--
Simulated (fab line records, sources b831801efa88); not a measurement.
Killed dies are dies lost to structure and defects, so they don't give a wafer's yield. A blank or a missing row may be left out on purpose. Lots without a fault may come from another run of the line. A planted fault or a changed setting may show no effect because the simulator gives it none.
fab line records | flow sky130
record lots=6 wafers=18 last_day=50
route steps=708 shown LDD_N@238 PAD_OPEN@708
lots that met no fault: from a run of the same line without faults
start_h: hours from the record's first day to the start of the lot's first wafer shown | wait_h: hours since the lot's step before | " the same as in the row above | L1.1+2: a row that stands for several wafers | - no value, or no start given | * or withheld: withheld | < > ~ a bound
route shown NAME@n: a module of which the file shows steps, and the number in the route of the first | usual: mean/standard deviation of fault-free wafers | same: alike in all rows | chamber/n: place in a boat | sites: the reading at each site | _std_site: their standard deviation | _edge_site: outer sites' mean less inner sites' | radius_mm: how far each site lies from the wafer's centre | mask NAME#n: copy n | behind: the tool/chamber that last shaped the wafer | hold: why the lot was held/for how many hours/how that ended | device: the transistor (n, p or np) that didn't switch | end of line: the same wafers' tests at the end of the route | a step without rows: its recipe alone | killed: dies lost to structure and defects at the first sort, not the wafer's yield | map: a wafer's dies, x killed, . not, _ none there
--

• REQUIRED ACTION:
Extract each line of the material exactly as it stands.

• ANSWER SECTION:
Simulated (fab line records, sources b831801efa88); not a measurement.
Killed dies are dies lost to structure and defects, so they don't give a wafer's yield. A blank or a missing row may be left out on purpose. Lots without a fault may come from another run of the line. A planted fault or a changed setting may show no effect because the simulator gives it none.
fab line records | flow sky130
record lots=6 wafers=18 last_day=50
route steps=708 shown LDD_N@238 PAD_OPEN@708
lots that met no fault: from a run of the same line without faults
start_h: hours from the record's first day to the start of the lot's first wafer shown | wait_h: hours since the lot's step before | " the same as in the row above | L1.1+2: a row that stands for several wafers | - no value, or no start given | * or withheld: withheld | < > ~ a bound
route shown NAME@n: a module of which the file shows steps, and the number in the route of the first | usual: mean/standard deviation of fault-free wafers | same: alike in all rows | chamber/n: place in a boat | sites: the reading at each site | _std_site: their standard deviation | _edge_site: outer sites' mean less inner sites' | radius_mm: how far each site lies from the wafer's centre | mask NAME#n: copy n | behind: the tool/chamber that last shaped the wafer | hold: why the lot was held/for how many hours/how that ended | device: the transistor (n, p or np) that didn't switch | end of line: the same wafers' tests at the end of the route | a step without rows: its recipe alone | killed: dies lost to structure and defects at the first sort, not the wafer's yield | map: a wafer's dies, x killed, . not, _ none there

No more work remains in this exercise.